GIVEN ENTRIES>
=======

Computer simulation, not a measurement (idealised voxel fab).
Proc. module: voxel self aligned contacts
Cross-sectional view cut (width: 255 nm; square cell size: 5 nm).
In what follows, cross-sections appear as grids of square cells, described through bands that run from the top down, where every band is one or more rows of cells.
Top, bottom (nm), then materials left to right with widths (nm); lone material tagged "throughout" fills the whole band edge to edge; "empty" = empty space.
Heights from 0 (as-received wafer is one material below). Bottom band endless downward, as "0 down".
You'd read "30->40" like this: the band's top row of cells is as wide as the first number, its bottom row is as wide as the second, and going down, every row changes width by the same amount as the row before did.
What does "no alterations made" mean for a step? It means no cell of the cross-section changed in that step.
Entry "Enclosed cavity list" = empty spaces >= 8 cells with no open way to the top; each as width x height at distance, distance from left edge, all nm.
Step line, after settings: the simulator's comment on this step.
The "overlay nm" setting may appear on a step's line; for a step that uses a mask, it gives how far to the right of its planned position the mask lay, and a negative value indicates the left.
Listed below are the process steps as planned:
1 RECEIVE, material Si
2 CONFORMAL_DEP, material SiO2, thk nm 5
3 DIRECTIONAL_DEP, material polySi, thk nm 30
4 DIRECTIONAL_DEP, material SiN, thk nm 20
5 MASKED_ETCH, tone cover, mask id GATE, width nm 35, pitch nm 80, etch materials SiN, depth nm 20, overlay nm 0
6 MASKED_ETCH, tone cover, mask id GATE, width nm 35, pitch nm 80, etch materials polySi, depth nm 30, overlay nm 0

=======

EXERCISE> Every entry should be transcribed exactly, with nothing omitted.

TASK SOLUTION>
Computer simulation, not a measurement (idealised voxel fab).
Proc. module: voxel self aligned contacts
Cross-sectional view cut (width: 255 nm; square cell size: 5 nm).
In what follows, cross-sections appear as grids of square cells, described through bands that run from the top down, where every band is one or more rows of cells.
Top, bottom (nm), then materials left to right with widths (nm); lone material tagged "throughout" fills the whole band edge to edge; "empty" = empty space.
Heights from 0 (as-received wafer is one material below). Bottom band endless downward, as "0 down".
You'd read "30->40" like this: the band's top row of cells is as wide as the first number, its bottom row is as wide as the second, and going down, every row changes width by the same amount as the row before did.
What does "no alterations made" mean for a step? It means no cell of the cross-section changed in that step.
Entry "Enclosed cavity list" = empty spaces >= 8 cells with no open way to the top; each as width x height at distance, distance from left edge, all nm.
Step line, after settings: the simulator's comment on this step.
The "overlay nm" setting may appear on a step's line; for a step that uses a mask, it gives how far to the right of its planned position the mask lay, and a negative value indicates the left.
Listed below are the process steps as planned:
1 RECEIVE, material Si
2 CONFORMAL_DEP, material SiO2, thk nm 5
3 DIRECTIONAL_DEP, material polySi, thk nm 30
4 DIRECTIONAL_DEP, material SiN, thk nm 20
5 MASKED_ETCH, tone cover, mask id GATE, width nm 35, pitch nm 80, etch materials SiN, depth nm 20, overlay nm 0
6 MASKED_ETCH, tone cover, mask id GATE, width nm 35, pitch nm 80, etch materials polySi, depth nm 30, overlay nm 0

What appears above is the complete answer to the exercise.